* _Supplied data_:
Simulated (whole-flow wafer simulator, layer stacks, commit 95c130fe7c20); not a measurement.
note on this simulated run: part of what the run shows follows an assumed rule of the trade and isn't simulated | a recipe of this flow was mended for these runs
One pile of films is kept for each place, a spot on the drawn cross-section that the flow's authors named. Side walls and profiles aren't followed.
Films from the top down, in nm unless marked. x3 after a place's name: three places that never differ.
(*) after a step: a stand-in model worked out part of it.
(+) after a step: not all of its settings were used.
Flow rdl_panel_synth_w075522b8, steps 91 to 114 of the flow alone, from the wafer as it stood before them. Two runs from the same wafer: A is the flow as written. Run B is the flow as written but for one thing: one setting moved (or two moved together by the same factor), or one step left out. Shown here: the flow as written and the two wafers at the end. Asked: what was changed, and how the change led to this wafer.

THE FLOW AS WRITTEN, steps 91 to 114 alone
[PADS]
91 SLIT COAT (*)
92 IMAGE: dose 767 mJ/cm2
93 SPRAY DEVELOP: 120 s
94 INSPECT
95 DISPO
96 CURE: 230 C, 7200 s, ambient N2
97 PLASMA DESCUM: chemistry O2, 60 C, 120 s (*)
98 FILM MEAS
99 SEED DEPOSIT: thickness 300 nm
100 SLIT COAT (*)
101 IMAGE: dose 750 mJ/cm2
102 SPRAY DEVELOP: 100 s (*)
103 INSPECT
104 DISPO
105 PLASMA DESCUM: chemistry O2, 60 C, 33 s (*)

* _Work instruction_:
What is needed is every line from the start of the entries through the line containing "note on this", returned word for word and nothing else.

* _Reply_:
Simulated (whole-flow wafer simulator, layer stacks, commit 95c130fe7c20); not a measurement.
note on this simulated run: part of what the run shows follows an assumed rule of the trade and isn't simulated | a recipe of this flow was mended for these runs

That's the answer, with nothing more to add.